[Extracted material Boundary: Start]
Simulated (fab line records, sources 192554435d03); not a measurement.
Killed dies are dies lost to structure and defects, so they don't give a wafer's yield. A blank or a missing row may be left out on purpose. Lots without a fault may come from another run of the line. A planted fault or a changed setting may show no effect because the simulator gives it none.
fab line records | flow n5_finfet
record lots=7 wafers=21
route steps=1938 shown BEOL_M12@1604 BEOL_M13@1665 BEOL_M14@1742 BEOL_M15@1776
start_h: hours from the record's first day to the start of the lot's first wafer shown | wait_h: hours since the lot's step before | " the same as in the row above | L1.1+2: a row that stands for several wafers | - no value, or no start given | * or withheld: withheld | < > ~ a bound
[Extracted material Boundary: End]

▶ **Task item**: Please reproduce exactly the lines above, beginning with the first and ending with the line that contains "route steps=1938 shown", and include nothing outside that range.

▶ **Exercise response**:
Simulated (fab line records, sources 192554435d03); not a measurement.
Killed dies are dies lost to structure and defects, so they don't give a wafer's yield. A blank or a missing row may be left out on purpose. Lots without a fault may come from another run of the line. A planted fault or a changed setting may show no effect because the simulator gives it none.
fab line records | flow n5_finfet
record lots=7 wafers=21
route steps=1938 shown BEOL_M12@1604 BEOL_M13@1665 BEOL_M14@1742 BEOL_M15@1776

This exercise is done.